**WORK ORDER:** Starting at the line that contains "A band entry" in the listing below, write out every line word for word until you have written the line that contains "cross-section cell changed.".

**DATA TO EXAMINE:**
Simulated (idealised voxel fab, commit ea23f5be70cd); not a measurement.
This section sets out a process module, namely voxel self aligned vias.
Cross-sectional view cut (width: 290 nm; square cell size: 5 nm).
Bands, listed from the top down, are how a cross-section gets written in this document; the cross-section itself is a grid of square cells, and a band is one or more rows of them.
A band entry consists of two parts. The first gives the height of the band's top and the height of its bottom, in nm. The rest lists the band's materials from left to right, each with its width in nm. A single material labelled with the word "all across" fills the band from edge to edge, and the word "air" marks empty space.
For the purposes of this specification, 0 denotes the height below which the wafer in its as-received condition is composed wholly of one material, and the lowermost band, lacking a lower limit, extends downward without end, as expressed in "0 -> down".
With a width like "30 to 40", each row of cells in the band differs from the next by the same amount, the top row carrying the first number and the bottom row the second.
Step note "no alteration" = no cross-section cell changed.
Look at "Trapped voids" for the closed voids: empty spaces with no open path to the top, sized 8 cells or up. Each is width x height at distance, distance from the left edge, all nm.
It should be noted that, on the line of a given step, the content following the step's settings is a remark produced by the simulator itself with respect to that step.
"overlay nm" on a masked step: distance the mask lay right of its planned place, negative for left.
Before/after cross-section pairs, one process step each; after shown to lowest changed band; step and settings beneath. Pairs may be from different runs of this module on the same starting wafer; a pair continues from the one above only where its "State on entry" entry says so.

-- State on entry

**WRITTEN RESPONSE:**
A band entry consists of two parts. The first gives the height of the band's top and the height of its bottom, in nm. The rest lists the band's materials from left to right, each with its width in nm. A single material labelled with the word "all across" fills the band from edge to edge, and the word "air" marks empty space.
For the purposes of this specification, 0 denotes the height below which the wafer in its as-received condition is composed wholly of one material, and the lowermost band, lacking a lower limit, extends downward without end, as expressed in "0 -> down".
With a width like "30 to 40", each row of cells in the band differs from the next by the same amount, the top row carrying the first number and the bottom row the second.
Step note "no alteration" = no cross-section cell changed.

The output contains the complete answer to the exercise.